*** Record extracts Section Begins ***

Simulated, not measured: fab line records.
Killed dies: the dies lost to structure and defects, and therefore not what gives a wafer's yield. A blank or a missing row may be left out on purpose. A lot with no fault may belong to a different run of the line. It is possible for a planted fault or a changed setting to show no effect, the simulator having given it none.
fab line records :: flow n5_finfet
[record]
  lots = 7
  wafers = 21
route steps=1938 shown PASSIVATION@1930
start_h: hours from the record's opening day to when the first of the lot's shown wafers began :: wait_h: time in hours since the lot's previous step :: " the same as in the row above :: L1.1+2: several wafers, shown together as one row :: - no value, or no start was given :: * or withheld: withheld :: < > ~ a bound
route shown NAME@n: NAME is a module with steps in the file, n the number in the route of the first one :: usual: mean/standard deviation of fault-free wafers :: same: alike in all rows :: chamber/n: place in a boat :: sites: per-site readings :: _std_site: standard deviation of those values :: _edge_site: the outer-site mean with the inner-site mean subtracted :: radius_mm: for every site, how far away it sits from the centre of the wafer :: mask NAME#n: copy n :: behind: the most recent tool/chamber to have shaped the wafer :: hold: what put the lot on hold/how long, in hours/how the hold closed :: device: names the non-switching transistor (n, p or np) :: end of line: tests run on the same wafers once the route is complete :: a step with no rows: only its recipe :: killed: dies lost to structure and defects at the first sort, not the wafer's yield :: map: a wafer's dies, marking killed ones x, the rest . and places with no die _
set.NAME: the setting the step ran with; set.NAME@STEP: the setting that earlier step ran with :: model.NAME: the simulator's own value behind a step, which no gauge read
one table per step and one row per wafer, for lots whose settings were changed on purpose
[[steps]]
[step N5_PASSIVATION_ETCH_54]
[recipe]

*** Record extracts Section Ends ***

## [Activity]
Print out the whole listing, with every line exactly as it appears.

## [Task output]
Simulated, not measured: fab line records.
Killed dies: the dies lost to structure and defects, and therefore not what gives a wafer's yield. A blank or a missing row may be left out on purpose. A lot with no fault may belong to a different run of the line. It is possible for a planted fault or a changed setting to show no effect, the simulator having given it none.
fab line records :: flow n5_finfet
[record]
  lots = 7
  wafers = 21
route steps=1938 shown PASSIVATION@1930
start_h: hours from the record's opening day to when the first of the lot's shown wafers began :: wait_h: time in hours since the lot's previous step :: " the same as in the row above :: L1.1+2: several wafers, shown together as one row :: - no value, or no start was given :: * or withheld: withheld :: < > ~ a bound
route shown NAME@n: NAME is a module with steps in the file, n the number in the route of the first one :: usual: mean/standard deviation of fault-free wafers :: same: alike in all rows :: chamber/n: place in a boat :: sites: per-site readings :: _std_site: standard deviation of those values :: _edge_site: the outer-site mean with the inner-site mean subtracted :: radius_mm: for every site, how far away it sits from the centre of the wafer :: mask NAME#n: copy n :: behind: the most recent tool/chamber to have shaped the wafer :: hold: what put the lot on hold/how long, in hours/how the hold closed :: device: names the non-switching transistor (n, p or np) :: end of line: tests run on the same wafers once the route is complete :: a step with no rows: only its recipe :: killed: dies lost to structure and defects at the first sort, not the wafer's yield :: map: a wafer's dies, marking killed ones x, the rest . and places with no die _
set.NAME: the setting the step ran with; set.NAME@STEP: the setting that earlier step ran with :: model.NAME: the simulator's own value behind a step, which no gauge read
one table per step and one row per wafer, for lots whose settings were changed on purpose
[[steps]]
[step N5_PASSIVATION_ETCH_54]
[recipe]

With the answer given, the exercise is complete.